##############################

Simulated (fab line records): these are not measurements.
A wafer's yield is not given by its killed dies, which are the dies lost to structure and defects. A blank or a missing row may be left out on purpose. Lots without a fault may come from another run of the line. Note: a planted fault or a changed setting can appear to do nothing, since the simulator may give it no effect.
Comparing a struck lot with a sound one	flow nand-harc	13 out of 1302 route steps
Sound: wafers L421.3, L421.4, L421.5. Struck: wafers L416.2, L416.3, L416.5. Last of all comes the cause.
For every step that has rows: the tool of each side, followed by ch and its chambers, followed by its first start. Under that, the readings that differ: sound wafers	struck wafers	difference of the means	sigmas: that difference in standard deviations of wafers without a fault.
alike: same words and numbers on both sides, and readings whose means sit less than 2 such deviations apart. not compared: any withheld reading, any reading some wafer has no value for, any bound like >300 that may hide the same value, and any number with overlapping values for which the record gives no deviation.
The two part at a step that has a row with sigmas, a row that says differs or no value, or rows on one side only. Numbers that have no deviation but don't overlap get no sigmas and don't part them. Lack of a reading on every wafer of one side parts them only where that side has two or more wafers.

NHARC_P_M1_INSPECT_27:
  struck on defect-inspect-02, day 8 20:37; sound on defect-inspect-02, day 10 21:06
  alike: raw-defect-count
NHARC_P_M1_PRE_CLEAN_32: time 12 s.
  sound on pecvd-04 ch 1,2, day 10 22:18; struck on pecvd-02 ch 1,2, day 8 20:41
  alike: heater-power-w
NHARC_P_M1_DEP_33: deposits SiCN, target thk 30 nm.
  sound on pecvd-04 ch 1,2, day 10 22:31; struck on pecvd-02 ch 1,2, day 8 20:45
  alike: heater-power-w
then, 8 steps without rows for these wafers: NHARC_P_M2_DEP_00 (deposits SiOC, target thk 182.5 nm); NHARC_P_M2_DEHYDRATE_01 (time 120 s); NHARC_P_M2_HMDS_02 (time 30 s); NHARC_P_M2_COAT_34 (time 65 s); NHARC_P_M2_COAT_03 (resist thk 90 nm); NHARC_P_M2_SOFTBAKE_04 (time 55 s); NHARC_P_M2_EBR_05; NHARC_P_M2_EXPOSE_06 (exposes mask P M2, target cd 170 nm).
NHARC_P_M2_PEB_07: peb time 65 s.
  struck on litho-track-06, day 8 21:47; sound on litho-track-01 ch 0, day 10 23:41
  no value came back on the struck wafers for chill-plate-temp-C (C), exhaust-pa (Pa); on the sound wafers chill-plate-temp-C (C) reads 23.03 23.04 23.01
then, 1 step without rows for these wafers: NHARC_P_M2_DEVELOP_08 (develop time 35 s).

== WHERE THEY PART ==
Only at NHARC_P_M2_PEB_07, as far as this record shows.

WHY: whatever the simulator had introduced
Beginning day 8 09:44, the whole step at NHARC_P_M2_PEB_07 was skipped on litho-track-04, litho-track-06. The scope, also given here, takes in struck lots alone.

##############################

WORK ITEM – Among the entries above, copy exactly only the lines starting with the one containing "Only at NHARC_P_M2_PEB_07, as" and going through the one containing "WHY: whatever the simulator had introduced", both ends included.

EXERCISE OUTPUT –
Only at NHARC_P_M2_PEB_07, as far as this record shows.

WHY: whatever the simulator had introduced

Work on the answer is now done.